**Assignment:**
Using the listing below, retype exactly the lines starting at the one with "First you get" and ending at the one with "Beneath 0, the", and include both.

**Dataset entries:**
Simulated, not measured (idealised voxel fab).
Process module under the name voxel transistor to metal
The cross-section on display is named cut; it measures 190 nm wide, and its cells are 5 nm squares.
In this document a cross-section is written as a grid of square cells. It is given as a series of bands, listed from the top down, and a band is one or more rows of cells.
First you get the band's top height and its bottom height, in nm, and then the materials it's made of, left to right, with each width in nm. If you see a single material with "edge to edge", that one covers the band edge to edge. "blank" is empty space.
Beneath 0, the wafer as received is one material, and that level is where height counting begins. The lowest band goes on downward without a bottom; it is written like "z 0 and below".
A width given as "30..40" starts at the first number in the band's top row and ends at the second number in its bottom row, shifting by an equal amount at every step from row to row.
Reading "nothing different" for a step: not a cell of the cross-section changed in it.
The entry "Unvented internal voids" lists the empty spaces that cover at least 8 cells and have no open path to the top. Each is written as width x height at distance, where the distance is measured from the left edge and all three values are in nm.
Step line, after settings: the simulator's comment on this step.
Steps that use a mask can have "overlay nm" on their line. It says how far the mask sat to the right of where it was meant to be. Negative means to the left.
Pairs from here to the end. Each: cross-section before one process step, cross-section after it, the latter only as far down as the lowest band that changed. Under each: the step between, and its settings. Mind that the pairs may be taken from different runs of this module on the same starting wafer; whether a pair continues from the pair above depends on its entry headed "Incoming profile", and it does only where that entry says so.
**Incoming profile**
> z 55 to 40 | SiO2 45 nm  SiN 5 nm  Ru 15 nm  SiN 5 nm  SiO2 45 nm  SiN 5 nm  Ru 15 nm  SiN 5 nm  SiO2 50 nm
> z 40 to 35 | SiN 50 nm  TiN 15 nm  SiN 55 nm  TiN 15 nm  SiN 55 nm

**Exercise answer:**
First you get the band's top height and its bottom height, in nm, and then the materials it's made of, left to right, with each width in nm. If you see a single material with "edge to edge", that one covers the band edge to edge. "blank" is empty space.
Beneath 0, the wafer as received is one material, and that level is where height counting begins. The lowest band goes on downward without a bottom; it is written like "z 0 and below".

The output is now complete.